• Assignment:
The lines to be extracted run from the start of the listing through the line containing "Tool under review: spin"; copy them exactly and nothing else.

• Dataset extract:
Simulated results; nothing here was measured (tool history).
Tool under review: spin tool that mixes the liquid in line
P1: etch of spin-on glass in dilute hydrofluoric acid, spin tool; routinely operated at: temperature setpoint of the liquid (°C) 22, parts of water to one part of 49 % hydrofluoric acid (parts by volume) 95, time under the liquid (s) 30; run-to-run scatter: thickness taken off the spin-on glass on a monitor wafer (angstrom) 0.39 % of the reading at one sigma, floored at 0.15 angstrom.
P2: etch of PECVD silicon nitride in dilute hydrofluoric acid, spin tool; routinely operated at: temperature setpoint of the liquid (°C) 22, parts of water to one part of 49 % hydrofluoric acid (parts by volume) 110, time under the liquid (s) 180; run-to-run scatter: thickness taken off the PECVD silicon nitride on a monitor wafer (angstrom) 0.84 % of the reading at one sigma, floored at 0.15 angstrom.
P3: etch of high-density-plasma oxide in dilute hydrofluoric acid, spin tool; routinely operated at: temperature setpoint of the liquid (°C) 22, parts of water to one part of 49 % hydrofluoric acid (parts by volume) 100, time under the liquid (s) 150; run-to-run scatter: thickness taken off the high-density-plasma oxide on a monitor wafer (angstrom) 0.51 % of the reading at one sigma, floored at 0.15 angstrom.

• Task output:
Simulated results; nothing here was measured (tool history).
Tool under review: spin tool that mixes the liquid in line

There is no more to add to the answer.